■ Supplied data
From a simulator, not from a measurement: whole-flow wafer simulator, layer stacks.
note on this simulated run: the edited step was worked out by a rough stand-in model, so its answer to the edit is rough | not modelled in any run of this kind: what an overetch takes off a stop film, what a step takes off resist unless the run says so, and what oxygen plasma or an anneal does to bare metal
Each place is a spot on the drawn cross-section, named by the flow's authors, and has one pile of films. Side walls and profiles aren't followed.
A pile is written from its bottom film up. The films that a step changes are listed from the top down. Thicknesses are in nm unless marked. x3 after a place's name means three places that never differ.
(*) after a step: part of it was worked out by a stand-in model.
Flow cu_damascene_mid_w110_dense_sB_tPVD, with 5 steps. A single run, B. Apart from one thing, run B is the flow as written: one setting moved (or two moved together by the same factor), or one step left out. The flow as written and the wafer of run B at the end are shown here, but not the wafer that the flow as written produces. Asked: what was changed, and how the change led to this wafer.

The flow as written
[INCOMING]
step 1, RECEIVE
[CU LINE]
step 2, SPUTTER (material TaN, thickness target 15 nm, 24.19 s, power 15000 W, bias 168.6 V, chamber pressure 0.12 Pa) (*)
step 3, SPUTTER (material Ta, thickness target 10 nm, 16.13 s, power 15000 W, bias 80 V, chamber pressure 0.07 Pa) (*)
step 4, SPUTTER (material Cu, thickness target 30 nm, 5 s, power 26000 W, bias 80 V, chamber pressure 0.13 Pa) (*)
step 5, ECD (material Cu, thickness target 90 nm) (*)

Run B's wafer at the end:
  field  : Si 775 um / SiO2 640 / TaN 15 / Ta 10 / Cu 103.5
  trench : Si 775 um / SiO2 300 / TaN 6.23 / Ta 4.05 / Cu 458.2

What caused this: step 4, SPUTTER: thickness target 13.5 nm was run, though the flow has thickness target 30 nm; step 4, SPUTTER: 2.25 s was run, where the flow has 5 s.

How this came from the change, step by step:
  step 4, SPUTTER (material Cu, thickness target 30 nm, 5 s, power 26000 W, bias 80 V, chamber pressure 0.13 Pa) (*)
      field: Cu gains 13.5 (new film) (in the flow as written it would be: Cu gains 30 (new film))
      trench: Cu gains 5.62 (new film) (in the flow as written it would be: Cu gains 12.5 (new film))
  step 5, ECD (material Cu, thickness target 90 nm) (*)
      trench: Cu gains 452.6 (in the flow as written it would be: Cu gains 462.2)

■ Work instruction
Set the lines down exactly, from the first line of the records to the line where "note on this" appears, with both ends kept.

■ Answer box
From a simulator, not from a measurement: whole-flow wafer simulator, layer stacks.
note on this simulated run: the edited step was worked out by a rough stand-in model, so its answer to the edit is rough | not modelled in any run of this kind: what an overetch takes off a stop film, what a step takes off resist unless the run says so, and what oxygen plasma or an anneal does to bare metal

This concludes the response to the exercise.